#### DATA SUPPLIED
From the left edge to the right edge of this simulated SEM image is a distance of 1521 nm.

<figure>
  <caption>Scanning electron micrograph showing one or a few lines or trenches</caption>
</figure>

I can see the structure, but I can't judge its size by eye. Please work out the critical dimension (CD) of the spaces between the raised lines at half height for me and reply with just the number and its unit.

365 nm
########

**ACTIVITY:**
Quote, word for word, every line from the top of the entries through the line that holds "I can see the".

**TASK RESULT:**
From the left edge to the right edge of this simulated SEM image is a distance of 1521 nm.

<figure>
  <caption>Scanning electron micrograph showing one or a few lines or trenches</caption>
</figure>

I can see the structure, but I can't judge its size by eye. Please work out the critical dimension (CD) of the spaces between the raised lines at half height for me and reply with just the number and its unit.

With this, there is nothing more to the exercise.